ACTIVITY. Reproduce, please, only the lines from the first line below to the line containing "removed (angstrom) |", inclusive.

GIVEN RECORDS.
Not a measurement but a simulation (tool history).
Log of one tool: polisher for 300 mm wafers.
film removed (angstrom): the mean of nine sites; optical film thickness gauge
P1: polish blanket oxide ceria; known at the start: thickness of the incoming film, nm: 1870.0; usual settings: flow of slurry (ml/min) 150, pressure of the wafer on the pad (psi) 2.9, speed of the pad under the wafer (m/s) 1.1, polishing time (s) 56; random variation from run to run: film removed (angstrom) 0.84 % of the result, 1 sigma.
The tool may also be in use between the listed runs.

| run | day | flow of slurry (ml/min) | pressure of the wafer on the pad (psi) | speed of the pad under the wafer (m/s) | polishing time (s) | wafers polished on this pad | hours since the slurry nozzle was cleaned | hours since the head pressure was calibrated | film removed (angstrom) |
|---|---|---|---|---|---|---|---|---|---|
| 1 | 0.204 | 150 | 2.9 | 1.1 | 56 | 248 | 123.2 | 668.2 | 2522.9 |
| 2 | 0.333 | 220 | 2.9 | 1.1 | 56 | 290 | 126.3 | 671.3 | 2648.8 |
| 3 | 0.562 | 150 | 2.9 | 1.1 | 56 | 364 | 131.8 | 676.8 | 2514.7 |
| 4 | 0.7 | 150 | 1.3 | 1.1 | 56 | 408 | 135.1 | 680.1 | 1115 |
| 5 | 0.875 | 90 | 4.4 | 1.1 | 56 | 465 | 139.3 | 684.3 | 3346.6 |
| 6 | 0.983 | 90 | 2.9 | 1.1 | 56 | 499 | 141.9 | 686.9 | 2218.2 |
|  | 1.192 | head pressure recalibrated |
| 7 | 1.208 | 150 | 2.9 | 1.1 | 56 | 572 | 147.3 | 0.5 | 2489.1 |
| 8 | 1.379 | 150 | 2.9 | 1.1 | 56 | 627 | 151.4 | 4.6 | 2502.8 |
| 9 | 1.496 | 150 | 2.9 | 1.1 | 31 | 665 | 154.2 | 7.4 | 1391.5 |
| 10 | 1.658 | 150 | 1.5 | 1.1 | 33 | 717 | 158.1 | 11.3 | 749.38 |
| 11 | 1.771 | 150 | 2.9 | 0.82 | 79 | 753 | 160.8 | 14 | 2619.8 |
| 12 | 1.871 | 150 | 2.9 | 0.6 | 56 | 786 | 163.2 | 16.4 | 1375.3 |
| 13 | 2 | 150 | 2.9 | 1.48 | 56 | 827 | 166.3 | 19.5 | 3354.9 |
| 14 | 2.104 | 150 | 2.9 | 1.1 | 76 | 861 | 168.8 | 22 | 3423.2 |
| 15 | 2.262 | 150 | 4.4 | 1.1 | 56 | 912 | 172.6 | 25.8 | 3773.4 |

TASK ANSWER.
Not a measurement but a simulation (tool history).
Log of one tool: polisher for 300 mm wafers.
film removed (angstrom): the mean of nine sites; optical film thickness gauge
P1: polish blanket oxide ceria; known at the start: thickness of the incoming film, nm: 1870.0; usual settings: flow of slurry (ml/min) 150, pressure of the wafer on the pad (psi) 2.9, speed of the pad under the wafer (m/s) 1.1, polishing time (s) 56; random variation from run to run: film removed (angstrom) 0.84 % of the result, 1 sigma.
The tool may also be in use between the listed runs.

| run | day | flow of slurry (ml/min) | pressure of the wafer on the pad (psi) | speed of the pad under the wafer (m/s) | polishing time (s) | wafers polished on this pad | hours since the slurry nozzle was cleaned | hours since the head pressure was calibrated | film removed (angstrom) |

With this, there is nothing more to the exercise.